▸ **ASSIGNMENT**
The data must be given again in full, with no line altered.

── MATERIAL SUPPLIED
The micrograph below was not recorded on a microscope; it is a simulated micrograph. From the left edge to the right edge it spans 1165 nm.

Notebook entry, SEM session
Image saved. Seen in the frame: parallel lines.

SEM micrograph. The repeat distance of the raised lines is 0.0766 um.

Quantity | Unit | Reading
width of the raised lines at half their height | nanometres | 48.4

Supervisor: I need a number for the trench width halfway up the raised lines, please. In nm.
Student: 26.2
────

▸ **EXERCISE RESPONSE**
The micrograph below was not recorded on a microscope; it is a simulated micrograph. From the left edge to the right edge it spans 1165 nm.

Notebook entry, SEM session
Image saved. Seen in the frame: parallel lines.

SEM micrograph. The repeat distance of the raised lines is 0.0766 um.

Quantity | Unit | Reading
width of the raised lines at half their height | nanometres | 48.4

Supervisor: I need a number for the trench width halfway up the raised lines, please. In nm.
Student: 26.2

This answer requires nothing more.